Given entries:
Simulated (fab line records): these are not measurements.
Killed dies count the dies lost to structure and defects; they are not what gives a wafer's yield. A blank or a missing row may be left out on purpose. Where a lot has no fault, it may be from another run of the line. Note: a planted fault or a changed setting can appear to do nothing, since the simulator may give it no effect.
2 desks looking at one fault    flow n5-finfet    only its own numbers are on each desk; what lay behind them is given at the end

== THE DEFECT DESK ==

Brief:
The complete set of entries is to be restated word for word.

Your solution:
Simulated (fab line records): these are not measurements.
Killed dies count the dies lost to structure and defects; they are not what gives a wafer's yield. A blank or a missing row may be left out on purpose. Where a lot has no fault, it may be from another run of the line. Note: a planted fault or a changed setting can appear to do nothing, since the simulator may give it no effect.
2 desks looking at one fault    flow n5-finfet    only its own numbers are on each desk; what lay behind them is given at the end

== THE DEFECT DESK ==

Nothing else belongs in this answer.